Information ▸
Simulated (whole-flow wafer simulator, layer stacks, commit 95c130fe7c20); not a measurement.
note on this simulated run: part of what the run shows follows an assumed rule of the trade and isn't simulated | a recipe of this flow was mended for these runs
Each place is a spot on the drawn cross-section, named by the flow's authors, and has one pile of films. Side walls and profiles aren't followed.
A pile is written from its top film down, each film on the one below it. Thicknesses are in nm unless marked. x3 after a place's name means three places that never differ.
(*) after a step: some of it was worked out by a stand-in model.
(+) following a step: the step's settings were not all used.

Assignment ▸ Transcribe the listing shown above in full and without change.

Answer area ▸
Simulated (whole-flow wafer simulator, layer stacks, commit 95c130fe7c20); not a measurement.
note on this simulated run: part of what the run shows follows an assumed rule of the trade and isn't simulated | a recipe of this flow was mended for these runs
Each place is a spot on the drawn cross-section, named by the flow's authors, and has one pile of films. Side walls and profiles aren't followed.
A pile is written from its top film down, each film on the one below it. Thicknesses are in nm unless marked. x3 after a place's name means three places that never differ.
(*) after a step: some of it was worked out by a stand-in model.
(+) following a step: the step's settings were not all used.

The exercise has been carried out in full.